● ● ● ●

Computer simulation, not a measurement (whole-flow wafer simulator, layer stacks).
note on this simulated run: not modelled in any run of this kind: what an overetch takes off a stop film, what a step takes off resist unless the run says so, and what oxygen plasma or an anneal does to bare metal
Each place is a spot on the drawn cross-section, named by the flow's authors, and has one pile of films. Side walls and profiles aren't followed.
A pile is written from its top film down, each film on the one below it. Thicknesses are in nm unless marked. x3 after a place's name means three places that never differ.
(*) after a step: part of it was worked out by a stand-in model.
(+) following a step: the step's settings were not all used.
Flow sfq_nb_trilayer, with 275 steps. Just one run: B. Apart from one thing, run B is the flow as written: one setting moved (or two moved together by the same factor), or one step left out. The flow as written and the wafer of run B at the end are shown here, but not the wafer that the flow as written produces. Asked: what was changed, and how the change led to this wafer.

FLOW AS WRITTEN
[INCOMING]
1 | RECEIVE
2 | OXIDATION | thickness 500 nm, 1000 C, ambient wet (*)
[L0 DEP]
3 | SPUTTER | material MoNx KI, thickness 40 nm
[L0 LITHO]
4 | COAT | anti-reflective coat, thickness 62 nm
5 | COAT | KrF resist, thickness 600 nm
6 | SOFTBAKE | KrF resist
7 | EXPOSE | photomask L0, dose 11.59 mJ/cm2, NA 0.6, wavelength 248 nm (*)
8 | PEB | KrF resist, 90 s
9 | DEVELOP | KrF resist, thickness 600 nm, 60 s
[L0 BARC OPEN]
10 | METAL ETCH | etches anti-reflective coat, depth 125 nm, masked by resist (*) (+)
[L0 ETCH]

● ● ● ●

Assigned task: Look through the material above and print exactly the lines from the one containing "2 | OXIDATION" to the one containing "10 | METAL ETCH", both included, and nothing more.

Response area:
2 | OXIDATION | thickness 500 nm, 1000 C, ambient wet (*)
[L0 DEP]
3 | SPUTTER | material MoNx KI, thickness 40 nm
[L0 LITHO]
4 | COAT | anti-reflective coat, thickness 62 nm
5 | COAT | KrF resist, thickness 600 nm
6 | SOFTBAKE | KrF resist
7 | EXPOSE | photomask L0, dose 11.59 mJ/cm2, NA 0.6, wavelength 248 nm (*)
8 | PEB | KrF resist, 90 s
9 | DEVELOP | KrF resist, thickness 600 nm, 60 s
[L0 BARC OPEN]
10 | METAL ETCH | etches anti-reflective coat, depth 125 nm, masked by resist (*) (+)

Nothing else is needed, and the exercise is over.